#### [TASK ITEM]
Return all of the records below verbatim.

------------

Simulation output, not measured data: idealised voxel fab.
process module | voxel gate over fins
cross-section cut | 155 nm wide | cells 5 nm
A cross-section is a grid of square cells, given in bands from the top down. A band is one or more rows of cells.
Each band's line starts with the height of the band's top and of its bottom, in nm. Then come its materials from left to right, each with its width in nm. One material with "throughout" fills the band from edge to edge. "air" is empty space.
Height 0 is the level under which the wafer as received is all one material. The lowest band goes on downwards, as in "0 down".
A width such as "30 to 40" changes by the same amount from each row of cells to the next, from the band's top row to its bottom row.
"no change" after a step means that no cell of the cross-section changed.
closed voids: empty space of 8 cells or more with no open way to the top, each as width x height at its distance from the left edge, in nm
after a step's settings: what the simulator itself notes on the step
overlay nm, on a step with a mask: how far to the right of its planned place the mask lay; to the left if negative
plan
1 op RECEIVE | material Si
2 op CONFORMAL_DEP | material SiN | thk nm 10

------------

#### [EXPECTED ANSWER]
Simulation output, not measured data: idealised voxel fab.
process module | voxel gate over fins
cross-section cut | 155 nm wide | cells 5 nm
A cross-section is a grid of square cells, given in bands from the top down. A band is one or more rows of cells.
Each band's line starts with the height of the band's top and of its bottom, in nm. Then come its materials from left to right, each with its width in nm. One material with "throughout" fills the band from edge to edge. "air" is empty space.
Height 0 is the level under which the wafer as received is all one material. The lowest band goes on downwards, as in "0 down".
A width such as "30 to 40" changes by the same amount from each row of cells to the next, from the band's top row to its bottom row.
"no change" after a step means that no cell of the cross-section changed.
closed voids: empty space of 8 cells or more with no open way to the top, each as width x height at its distance from the left edge, in nm
after a step's settings: what the simulator itself notes on the step
overlay nm, on a step with a mask: how far to the right of its planned place the mask lay; to the left if negative
plan
1 op RECEIVE | material Si
2 op CONFORMAL_DEP | material SiN | thk nm 10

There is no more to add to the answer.